Record extracts:
────────────────────

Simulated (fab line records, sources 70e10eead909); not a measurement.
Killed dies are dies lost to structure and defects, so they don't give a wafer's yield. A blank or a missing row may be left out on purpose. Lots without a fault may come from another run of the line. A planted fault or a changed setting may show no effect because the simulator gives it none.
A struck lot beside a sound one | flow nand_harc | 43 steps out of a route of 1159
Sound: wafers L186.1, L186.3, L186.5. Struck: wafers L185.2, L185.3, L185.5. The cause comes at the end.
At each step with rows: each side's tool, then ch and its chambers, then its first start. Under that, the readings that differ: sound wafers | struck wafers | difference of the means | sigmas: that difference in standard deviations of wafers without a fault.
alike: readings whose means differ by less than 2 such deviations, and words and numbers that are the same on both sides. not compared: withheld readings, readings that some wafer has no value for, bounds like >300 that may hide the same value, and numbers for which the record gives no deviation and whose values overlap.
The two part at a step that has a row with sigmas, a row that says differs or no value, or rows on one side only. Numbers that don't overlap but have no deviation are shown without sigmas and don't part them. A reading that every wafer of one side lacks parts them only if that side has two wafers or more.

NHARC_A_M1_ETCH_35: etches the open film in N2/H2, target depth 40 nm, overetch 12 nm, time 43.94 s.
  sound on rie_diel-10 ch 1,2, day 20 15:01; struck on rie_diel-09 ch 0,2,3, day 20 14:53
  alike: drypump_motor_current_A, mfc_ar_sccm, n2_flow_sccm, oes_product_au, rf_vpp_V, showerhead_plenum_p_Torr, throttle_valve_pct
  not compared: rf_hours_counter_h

────────────────────

Assigned task: What you return must match the records above exactly.

Your response:
Simulated (fab line records, sources 70e10eead909); not a measurement.
Killed dies are dies lost to structure and defects, so they don't give a wafer's yield. A blank or a missing row may be left out on purpose. Lots without a fault may come from another run of the line. A planted fault or a changed setting may show no effect because the simulator gives it none.
A struck lot beside a sound one | flow nand_harc | 43 steps out of a route of 1159
Sound: wafers L186.1, L186.3, L186.5. Struck: wafers L185.2, L185.3, L185.5. The cause comes at the end.
At each step with rows: each side's tool, then ch and its chambers, then its first start. Under that, the readings that differ: sound wafers | struck wafers | difference of the means | sigmas: that difference in standard deviations of wafers without a fault.
alike: readings whose means differ by less than 2 such deviations, and words and numbers that are the same on both sides. not compared: withheld readings, readings that some wafer has no value for, bounds like >300 that may hide the same value, and numbers for which the record gives no deviation and whose values overlap.
The two part at a step that has a row with sigmas, a row that says differs or no value, or rows on one side only. Numbers that don't overlap but have no deviation are shown without sigmas and don't part them. A reading that every wafer of one side lacks parts them only if that side has two wafers or more.

NHARC_A_M1_ETCH_35: etches the open film in N2/H2, target depth 40 nm, overetch 12 nm, time 43.94 s.
  sound on rie_diel-10 ch 1,2, day 20 15:01; struck on rie_diel-09 ch 0,2,3, day 20 14:53
  alike: drypump_motor_current_A, mfc_ar_sccm, n2_flow_sccm, oes_product_au, rf_vpp_V, showerhead_plenum_p_Torr, throttle_valve_pct
  not compared: rf_hours_counter_h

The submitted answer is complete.